EXERCISE:
With the first line below as the start and the line containing "2. Process parameter" as the end, copy every line between them exactly, ends included.

───── STUDY MATERIAL
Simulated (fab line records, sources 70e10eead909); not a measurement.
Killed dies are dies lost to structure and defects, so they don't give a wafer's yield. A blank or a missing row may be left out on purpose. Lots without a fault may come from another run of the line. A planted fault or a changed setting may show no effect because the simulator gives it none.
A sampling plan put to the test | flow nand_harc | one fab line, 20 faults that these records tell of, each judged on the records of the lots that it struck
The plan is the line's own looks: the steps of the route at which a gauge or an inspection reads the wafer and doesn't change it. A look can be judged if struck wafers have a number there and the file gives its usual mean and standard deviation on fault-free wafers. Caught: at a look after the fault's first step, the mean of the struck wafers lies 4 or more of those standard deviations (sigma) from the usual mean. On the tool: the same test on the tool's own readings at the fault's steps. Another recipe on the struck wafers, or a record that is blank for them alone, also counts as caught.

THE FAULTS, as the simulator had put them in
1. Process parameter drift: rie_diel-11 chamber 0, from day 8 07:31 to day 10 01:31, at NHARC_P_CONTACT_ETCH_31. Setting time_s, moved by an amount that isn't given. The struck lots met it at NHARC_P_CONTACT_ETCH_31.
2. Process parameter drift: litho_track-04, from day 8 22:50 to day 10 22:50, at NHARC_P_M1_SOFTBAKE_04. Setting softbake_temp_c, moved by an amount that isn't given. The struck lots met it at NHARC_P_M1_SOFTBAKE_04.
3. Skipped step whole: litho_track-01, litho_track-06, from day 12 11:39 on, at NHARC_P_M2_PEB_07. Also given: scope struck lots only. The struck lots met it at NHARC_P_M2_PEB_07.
──────────

EXERCISE RESULT:
Simulated (fab line records, sources 70e10eead909); not a measurement.
Killed dies are dies lost to structure and defects, so they don't give a wafer's yield. A blank or a missing row may be left out on purpose. Lots without a fault may come from another run of the line. A planted fault or a changed setting may show no effect because the simulator gives it none.
A sampling plan put to the test | flow nand_harc | one fab line, 20 faults that these records tell of, each judged on the records of the lots that it struck
The plan is the line's own looks: the steps of the route at which a gauge or an inspection reads the wafer and doesn't change it. A look can be judged if struck wafers have a number there and the file gives its usual mean and standard deviation on fault-free wafers. Caught: at a look after the fault's first step, the mean of the struck wafers lies 4 or more of those standard deviations (sigma) from the usual mean. On the tool: the same test on the tool's own readings at the fault's steps. Another recipe on the struck wafers, or a record that is blank for them alone, also counts as caught.

THE FAULTS, as the simulator had put them in
1. Process parameter drift: rie_diel-11 chamber 0, from day 8 07:31 to day 10 01:31, at NHARC_P_CONTACT_ETCH_31. Setting time_s, moved by an amount that isn't given. The struck lots met it at NHARC_P_CONTACT_ETCH_31.
2. Process parameter drift: litho_track-04, from day 8 22:50 to day 10 22:50, at NHARC_P_M1_SOFTBAKE_04. Setting softbake_temp_c, moved by an amount that isn't given. The struck lots met it at NHARC_P_M1_SOFTBAKE_04.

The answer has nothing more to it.